[[ Recorded information, beginning ]]

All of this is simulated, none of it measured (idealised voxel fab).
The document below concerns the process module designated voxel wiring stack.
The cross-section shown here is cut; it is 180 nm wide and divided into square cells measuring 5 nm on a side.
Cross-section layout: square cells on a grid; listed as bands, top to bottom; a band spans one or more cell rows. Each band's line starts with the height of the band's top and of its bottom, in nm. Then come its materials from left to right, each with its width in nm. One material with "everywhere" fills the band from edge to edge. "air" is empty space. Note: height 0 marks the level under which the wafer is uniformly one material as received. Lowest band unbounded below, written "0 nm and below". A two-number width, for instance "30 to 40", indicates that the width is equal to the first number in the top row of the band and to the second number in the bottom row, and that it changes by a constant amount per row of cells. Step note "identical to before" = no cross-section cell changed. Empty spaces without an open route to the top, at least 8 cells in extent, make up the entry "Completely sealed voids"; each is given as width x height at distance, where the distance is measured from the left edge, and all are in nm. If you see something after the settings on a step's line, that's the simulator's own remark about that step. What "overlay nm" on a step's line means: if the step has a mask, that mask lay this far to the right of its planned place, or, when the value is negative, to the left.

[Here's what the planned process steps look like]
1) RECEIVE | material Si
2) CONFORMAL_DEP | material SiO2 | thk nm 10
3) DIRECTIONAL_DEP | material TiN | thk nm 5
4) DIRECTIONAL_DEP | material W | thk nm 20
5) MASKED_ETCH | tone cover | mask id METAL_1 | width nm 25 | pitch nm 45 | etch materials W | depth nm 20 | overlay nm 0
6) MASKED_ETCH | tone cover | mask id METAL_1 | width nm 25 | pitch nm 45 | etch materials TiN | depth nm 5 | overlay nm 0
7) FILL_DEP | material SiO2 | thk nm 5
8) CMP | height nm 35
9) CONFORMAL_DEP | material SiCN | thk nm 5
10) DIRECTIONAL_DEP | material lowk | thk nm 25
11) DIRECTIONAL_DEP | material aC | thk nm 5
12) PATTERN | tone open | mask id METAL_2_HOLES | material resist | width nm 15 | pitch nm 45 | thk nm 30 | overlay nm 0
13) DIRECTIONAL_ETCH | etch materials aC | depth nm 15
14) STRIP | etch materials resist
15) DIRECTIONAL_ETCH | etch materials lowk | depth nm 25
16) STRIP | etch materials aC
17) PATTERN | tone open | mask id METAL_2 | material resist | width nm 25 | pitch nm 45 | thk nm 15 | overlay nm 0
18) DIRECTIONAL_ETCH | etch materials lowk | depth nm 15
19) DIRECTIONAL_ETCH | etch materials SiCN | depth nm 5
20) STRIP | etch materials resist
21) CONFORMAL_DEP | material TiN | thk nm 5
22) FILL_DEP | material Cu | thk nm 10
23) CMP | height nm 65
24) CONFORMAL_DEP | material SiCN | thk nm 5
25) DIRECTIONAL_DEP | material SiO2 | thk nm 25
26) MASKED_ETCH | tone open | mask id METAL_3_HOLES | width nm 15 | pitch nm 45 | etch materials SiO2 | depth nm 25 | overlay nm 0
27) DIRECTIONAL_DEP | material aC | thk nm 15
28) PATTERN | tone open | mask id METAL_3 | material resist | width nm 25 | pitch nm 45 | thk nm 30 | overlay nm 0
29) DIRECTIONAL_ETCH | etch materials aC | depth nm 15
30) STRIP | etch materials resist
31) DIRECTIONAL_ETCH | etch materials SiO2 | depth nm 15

[[ Recorded information, end ]]

- **Work item**: All that should appear in the response is the run of lines from the first line of the entries through the line containing "4) DIRECTIONAL_DEP | material W | thk nm 20", copied exactly.

- **Answer box**:
All of this is simulated, none of it measured (idealised voxel fab).
The document below concerns the process module designated voxel wiring stack.
The cross-section shown here is cut; it is 180 nm wide and divided into square cells measuring 5 nm on a side.
Cross-section layout: square cells on a grid; listed as bands, top to bottom; a band spans one or more cell rows. Each band's line starts with the height of the band's top and of its bottom, in nm. Then come its materials from left to right, each with its width in nm. One material with "everywhere" fills the band from edge to edge. "air" is empty space. Note: height 0 marks the level under which the wafer is uniformly one material as received. Lowest band unbounded below, written "0 nm and below". A two-number width, for instance "30 to 40", indicates that the width is equal to the first number in the top row of the band and to the second number in the bottom row, and that it changes by a constant amount per row of cells. Step note "identical to before" = no cross-section cell changed. Empty spaces without an open route to the top, at least 8 cells in extent, make up the entry "Completely sealed voids"; each is given as width x height at distance, where the distance is measured from the left edge, and all are in nm. If you see something after the settings on a step's line, that's the simulator's own remark about that step. What "overlay nm" on a step's line means: if the step has a mask, that mask lay this far to the right of its planned place, or, when the value is negative, to the left.

[Here's what the planned process steps look like]
1) RECEIVE | material Si
2) CONFORMAL_DEP | material SiO2 | thk nm 10
3) DIRECTIONAL_DEP | material TiN | thk nm 5
4) DIRECTIONAL_DEP | material W | thk nm 20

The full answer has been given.